_WORK ITEM_
A verbatim reproduction of all the entries is needed.

------------------------------------------------

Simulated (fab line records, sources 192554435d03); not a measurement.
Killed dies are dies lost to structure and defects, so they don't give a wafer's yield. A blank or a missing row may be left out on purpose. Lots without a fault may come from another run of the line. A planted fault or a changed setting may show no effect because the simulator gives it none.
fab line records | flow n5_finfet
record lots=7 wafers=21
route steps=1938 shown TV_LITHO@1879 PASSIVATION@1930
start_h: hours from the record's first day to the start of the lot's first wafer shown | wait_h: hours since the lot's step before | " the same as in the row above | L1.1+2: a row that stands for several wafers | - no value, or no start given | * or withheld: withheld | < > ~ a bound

------------------------------------------------

_WRITTEN ANSWER_
Simulated (fab line records, sources 192554435d03); not a measurement.
Killed dies are dies lost to structure and defects, so they don't give a wafer's yield. A blank or a missing row may be left out on purpose. Lots without a fault may come from another run of the line. A planted fault or a changed setting may show no effect because the simulator gives it none.
fab line records | flow n5_finfet
record lots=7 wafers=21
route steps=1938 shown TV_LITHO@1879 PASSIVATION@1930
start_h: hours from the record's first day to the start of the lot's first wafer shown | wait_h: hours since the lot's step before | " the same as in the row above | L1.1+2: a row that stands for several wafers | - no value, or no start given | * or withheld: withheld | < > ~ a bound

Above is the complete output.